START SUPPLIED RECORDS
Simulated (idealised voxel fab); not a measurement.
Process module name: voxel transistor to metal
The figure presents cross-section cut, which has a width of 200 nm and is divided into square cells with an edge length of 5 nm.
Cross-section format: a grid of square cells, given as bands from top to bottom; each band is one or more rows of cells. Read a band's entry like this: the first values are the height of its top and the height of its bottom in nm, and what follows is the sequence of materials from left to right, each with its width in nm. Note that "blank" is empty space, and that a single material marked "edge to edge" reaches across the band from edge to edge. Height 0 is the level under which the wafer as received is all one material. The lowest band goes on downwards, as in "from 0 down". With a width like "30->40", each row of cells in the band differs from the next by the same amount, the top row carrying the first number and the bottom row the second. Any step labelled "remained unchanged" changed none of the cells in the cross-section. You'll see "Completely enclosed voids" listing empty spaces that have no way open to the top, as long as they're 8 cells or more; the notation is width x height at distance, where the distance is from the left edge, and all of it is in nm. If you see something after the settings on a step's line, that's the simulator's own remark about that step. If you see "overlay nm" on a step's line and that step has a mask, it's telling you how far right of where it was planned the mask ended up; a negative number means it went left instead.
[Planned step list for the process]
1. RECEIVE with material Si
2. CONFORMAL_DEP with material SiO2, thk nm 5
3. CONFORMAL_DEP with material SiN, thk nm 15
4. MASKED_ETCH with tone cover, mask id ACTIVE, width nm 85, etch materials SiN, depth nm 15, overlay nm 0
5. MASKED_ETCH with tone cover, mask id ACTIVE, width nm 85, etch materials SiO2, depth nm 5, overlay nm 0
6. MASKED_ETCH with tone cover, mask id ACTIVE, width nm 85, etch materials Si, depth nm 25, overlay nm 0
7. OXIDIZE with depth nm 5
END SUPPLIED RECORDS

◆ **TASK ITEM**: Would you copy the whole listing exactly?

◆ **ANSWER BOX**:
Simulated (idealised voxel fab); not a measurement.
Process module name: voxel transistor to metal
The figure presents cross-section cut, which has a width of 200 nm and is divided into square cells with an edge length of 5 nm.
Cross-section format: a grid of square cells, given as bands from top to bottom; each band is one or more rows of cells. Read a band's entry like this: the first values are the height of its top and the height of its bottom in nm, and what follows is the sequence of materials from left to right, each with its width in nm. Note that "blank" is empty space, and that a single material marked "edge to edge" reaches across the band from edge to edge. Height 0 is the level under which the wafer as received is all one material. The lowest band goes on downwards, as in "from 0 down". With a width like "30->40", each row of cells in the band differs from the next by the same amount, the top row carrying the first number and the bottom row the second. Any step labelled "remained unchanged" changed none of the cells in the cross-section. You'll see "Completely enclosed voids" listing empty spaces that have no way open to the top, as long as they're 8 cells or more; the notation is width x height at distance, where the distance is from the left edge, and all of it is in nm. If you see something after the settings on a step's line, that's the simulator's own remark about that step. If you see "overlay nm" on a step's line and that step has a mask, it's telling you how far right of where it was planned the mask ended up; a negative number means it went left instead.
[Planned step list for the process]
1. RECEIVE with material Si
2. CONFORMAL_DEP with material SiO2, thk nm 5
3. CONFORMAL_DEP with material SiN, thk nm 15
4. MASKED_ETCH with tone cover, mask id ACTIVE, width nm 85, etch materials SiN, depth nm 15, overlay nm 0
5. MASKED_ETCH with tone cover, mask id ACTIVE, width nm 85, etch materials SiO2, depth nm 5, overlay nm 0
6. MASKED_ETCH with tone cover, mask id ACTIVE, width nm 85, etch materials Si, depth nm 25, overlay nm 0
7. OXIDIZE with depth nm 5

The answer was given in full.